### Listed entries
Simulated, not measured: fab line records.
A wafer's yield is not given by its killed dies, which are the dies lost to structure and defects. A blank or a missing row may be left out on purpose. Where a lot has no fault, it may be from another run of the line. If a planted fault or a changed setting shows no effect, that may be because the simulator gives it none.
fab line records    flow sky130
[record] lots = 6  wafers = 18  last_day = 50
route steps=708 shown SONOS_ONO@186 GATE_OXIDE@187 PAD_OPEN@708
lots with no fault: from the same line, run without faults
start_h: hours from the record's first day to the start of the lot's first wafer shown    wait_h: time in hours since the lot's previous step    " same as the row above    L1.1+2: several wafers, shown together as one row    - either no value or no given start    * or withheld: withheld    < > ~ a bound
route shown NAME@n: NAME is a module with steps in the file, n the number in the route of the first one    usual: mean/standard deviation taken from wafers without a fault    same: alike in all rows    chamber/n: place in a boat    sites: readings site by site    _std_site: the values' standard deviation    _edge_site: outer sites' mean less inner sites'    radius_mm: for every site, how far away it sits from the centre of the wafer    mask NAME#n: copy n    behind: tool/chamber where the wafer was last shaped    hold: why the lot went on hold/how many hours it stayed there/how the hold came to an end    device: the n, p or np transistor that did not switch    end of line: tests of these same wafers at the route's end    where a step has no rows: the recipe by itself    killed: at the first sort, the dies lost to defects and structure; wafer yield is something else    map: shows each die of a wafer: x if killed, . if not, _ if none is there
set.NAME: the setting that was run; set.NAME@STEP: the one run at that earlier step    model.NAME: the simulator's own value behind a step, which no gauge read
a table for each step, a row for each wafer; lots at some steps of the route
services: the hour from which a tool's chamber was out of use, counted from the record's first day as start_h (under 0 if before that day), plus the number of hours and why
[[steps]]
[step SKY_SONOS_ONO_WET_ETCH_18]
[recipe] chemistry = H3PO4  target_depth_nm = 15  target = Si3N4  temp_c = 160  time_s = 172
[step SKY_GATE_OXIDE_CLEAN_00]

### Activity
I'd like an exact copy of the lines above, from the very first one through the line that contains "lots with no", with nothing else added.

### Answer space
Simulated, not measured: fab line records.
A wafer's yield is not given by its killed dies, which are the dies lost to structure and defects. A blank or a missing row may be left out on purpose. Where a lot has no fault, it may be from another run of the line. If a planted fault or a changed setting shows no effect, that may be because the simulator gives it none.
fab line records    flow sky130
[record] lots = 6  wafers = 18  last_day = 50
route steps=708 shown SONOS_ONO@186 GATE_OXIDE@187 PAD_OPEN@708
lots with no fault: from the same line, run without faults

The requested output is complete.